Nothing outside the stretch is wanted. Repeat exactly the lines of the listing below from the one that contains "-- thermometer replaced" through the one that contains "flow meter replaced", both ends included.

─── Records shown ───

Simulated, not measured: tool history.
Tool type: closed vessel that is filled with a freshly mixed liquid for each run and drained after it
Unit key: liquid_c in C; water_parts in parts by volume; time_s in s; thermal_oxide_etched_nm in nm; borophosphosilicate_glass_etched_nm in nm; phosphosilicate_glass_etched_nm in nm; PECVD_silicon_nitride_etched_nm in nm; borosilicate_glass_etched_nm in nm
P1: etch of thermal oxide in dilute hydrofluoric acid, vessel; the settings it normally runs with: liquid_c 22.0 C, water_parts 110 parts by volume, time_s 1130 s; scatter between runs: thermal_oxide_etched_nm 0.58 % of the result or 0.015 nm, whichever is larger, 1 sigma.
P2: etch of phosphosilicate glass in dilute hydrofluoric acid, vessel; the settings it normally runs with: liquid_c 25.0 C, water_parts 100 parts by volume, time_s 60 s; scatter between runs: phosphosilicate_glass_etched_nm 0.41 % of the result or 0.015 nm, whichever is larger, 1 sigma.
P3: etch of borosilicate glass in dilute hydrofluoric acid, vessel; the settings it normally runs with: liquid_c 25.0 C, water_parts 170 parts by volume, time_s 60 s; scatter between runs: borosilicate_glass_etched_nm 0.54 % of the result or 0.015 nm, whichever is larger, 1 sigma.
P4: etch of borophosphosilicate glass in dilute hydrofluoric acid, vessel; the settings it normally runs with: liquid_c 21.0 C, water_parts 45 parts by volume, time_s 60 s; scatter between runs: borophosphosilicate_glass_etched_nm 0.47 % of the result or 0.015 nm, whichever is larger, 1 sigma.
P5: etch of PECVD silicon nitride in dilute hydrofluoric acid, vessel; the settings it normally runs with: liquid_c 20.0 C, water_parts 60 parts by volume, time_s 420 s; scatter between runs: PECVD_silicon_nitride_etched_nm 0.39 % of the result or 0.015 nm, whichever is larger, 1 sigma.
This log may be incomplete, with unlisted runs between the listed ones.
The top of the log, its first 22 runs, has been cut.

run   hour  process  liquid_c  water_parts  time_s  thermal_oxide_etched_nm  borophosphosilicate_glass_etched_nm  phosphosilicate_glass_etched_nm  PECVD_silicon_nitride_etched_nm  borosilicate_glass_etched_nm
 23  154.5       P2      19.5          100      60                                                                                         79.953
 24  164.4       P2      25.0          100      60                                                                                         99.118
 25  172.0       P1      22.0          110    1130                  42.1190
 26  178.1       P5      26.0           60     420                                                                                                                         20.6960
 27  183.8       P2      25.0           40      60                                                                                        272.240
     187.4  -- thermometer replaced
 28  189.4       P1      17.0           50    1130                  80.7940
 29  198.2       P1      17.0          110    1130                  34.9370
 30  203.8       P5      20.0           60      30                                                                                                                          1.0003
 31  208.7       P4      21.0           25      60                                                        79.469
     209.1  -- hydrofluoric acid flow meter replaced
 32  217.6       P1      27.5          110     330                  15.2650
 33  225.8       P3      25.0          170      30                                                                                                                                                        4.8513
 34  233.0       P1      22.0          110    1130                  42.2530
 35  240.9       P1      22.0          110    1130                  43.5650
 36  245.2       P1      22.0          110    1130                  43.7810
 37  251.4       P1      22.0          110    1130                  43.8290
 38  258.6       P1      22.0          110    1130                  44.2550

───

◆ **Problem solution**:
     187.4  -- thermometer replaced
 28  189.4       P1      17.0           50    1130                  80.7940
 29  198.2       P1      17.0          110    1130                  34.9370
 30  203.8       P5      20.0           60      30                                                                                                                          1.0003
 31  208.7       P4      21.0           25      60                                                        79.469
     209.1  -- hydrofluoric acid flow meter replaced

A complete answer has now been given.